Below this line is a set of entries; quote exactly the lines from the line that contains "Here's what the" to the line that contains "2,CONFORMAL_DEP with material SiO2, thk nm 5", both lines included.

^^^^
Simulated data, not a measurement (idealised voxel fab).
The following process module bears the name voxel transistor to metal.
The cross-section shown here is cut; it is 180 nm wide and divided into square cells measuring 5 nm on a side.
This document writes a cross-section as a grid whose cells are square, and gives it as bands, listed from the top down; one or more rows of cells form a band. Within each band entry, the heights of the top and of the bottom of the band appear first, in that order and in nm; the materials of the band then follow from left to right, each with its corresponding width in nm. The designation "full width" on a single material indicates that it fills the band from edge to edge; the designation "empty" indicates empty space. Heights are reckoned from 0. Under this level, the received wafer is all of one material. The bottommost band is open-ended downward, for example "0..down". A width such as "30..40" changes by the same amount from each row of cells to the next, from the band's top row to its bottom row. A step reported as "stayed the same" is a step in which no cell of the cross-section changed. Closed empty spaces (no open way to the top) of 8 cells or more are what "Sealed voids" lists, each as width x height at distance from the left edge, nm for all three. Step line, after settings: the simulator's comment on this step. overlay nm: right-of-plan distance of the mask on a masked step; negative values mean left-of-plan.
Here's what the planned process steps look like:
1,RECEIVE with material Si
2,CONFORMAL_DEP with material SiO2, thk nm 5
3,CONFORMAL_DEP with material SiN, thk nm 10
^^^^

Solution:
Here's what the planned process steps look like:
1,RECEIVE with material Si
2,CONFORMAL_DEP with material SiO2, thk nm 5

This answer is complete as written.